TASK ITEM. Copy out the full listing that comes next, exactly.

>>>>

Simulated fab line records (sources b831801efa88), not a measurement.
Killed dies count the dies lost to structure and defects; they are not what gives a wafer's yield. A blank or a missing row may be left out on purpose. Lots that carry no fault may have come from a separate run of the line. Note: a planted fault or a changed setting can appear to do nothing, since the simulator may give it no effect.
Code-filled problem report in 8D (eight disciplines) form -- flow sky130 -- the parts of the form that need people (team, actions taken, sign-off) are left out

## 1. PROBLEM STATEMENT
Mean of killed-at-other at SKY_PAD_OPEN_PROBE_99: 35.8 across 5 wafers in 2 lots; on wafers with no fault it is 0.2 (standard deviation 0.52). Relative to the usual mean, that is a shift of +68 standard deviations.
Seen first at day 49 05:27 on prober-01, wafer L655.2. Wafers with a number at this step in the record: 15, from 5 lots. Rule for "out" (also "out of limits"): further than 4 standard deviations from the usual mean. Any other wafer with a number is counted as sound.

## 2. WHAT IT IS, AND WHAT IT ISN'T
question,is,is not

<<<<

RESPONSE AREA.
Simulated fab line records (sources b831801efa88), not a measurement.
Killed dies count the dies lost to structure and defects; they are not what gives a wafer's yield. A blank or a missing row may be left out on purpose. Lots that carry no fault may have come from a separate run of the line. Note: a planted fault or a changed setting can appear to do nothing, since the simulator may give it no effect.
Code-filled problem report in 8D (eight disciplines) form -- flow sky130 -- the parts of the form that need people (team, actions taken, sign-off) are left out

## 1. PROBLEM STATEMENT
Mean of killed-at-other at SKY_PAD_OPEN_PROBE_99: 35.8 across 5 wafers in 2 lots; on wafers with no fault it is 0.2 (standard deviation 0.52). Relative to the usual mean, that is a shift of +68 standard deviations.
Seen first at day 49 05:27 on prober-01, wafer L655.2. Wafers with a number at this step in the record: 15, from 5 lots. Rule for "out" (also "out of limits"): further than 4 standard deviations from the usual mean. Any other wafer with a number is counted as sound.

## 2. WHAT IT IS, AND WHAT IT ISN'T
question,is,is not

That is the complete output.